▶ **Work item**:
Where the line with "SKY_VIA3_CD_MEAS_12: target cd 200 nm." appears below, start writing out lines exactly, and finish with the line with "L233 | day 40", which is included; write out nothing else.

BEGIN Record excerpts
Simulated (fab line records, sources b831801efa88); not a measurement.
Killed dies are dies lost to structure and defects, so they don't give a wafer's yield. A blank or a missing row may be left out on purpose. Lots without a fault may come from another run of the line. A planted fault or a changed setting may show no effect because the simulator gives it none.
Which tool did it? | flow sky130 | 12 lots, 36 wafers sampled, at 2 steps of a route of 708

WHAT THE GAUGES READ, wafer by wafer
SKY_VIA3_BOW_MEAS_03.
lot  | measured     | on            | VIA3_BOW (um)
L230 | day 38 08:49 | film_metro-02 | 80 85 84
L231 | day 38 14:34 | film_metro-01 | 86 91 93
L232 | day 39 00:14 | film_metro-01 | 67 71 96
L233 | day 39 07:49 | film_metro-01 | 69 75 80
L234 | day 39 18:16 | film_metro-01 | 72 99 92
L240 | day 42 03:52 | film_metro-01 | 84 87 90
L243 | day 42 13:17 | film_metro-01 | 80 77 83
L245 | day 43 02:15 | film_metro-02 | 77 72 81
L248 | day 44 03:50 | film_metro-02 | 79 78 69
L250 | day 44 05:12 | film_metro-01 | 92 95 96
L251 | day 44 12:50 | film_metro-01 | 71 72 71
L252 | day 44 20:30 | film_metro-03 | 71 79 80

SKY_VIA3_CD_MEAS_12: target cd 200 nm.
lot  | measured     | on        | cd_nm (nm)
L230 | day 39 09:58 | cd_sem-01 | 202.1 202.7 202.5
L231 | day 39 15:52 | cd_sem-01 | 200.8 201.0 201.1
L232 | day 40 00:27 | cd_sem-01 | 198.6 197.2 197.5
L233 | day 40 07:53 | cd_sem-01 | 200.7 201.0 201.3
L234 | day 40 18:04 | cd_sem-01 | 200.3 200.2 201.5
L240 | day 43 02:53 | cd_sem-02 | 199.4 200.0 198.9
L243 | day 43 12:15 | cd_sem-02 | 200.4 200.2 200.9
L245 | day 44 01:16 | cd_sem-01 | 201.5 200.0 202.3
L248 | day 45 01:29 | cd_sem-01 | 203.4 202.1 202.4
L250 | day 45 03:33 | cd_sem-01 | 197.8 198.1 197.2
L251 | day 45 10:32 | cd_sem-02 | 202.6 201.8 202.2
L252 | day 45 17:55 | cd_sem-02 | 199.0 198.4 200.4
END Record excerpts

▶ **Written answer**:
SKY_VIA3_CD_MEAS_12: target cd 200 nm.
lot  | measured     | on        | cd_nm (nm)
L230 | day 39 09:58 | cd_sem-01 | 202.1 202.7 202.5
L231 | day 39 15:52 | cd_sem-01 | 200.8 201.0 201.1
L232 | day 40 00:27 | cd_sem-01 | 198.6 197.2 197.5
L233 | day 40 07:53 | cd_sem-01 | 200.7 201.0 201.3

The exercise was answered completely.